────────────────

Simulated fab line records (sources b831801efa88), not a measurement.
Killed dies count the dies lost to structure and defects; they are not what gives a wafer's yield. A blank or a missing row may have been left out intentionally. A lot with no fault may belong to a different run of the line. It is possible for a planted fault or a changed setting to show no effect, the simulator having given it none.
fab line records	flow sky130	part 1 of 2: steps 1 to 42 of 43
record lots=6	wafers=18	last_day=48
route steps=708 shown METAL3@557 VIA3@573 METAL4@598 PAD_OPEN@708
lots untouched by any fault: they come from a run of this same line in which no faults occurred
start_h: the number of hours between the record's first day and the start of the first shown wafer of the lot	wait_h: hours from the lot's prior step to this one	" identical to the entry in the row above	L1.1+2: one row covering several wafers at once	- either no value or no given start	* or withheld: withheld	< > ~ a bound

────────────────

> [Task item] Starting with the first line of the records above, give back each line exactly until the line with "lots untouched by" has been given as well.

> [Reply]
Simulated fab line records (sources b831801efa88), not a measurement.
Killed dies count the dies lost to structure and defects; they are not what gives a wafer's yield. A blank or a missing row may have been left out intentionally. A lot with no fault may belong to a different run of the line. It is possible for a planted fault or a changed setting to show no effect, the simulator having given it none.
fab line records	flow sky130	part 1 of 2: steps 1 to 42 of 43
record lots=6	wafers=18	last_day=48
route steps=708 shown METAL3@557 VIA3@573 METAL4@598 PAD_OPEN@708
lots untouched by any fault: they come from a run of this same line in which no faults occurred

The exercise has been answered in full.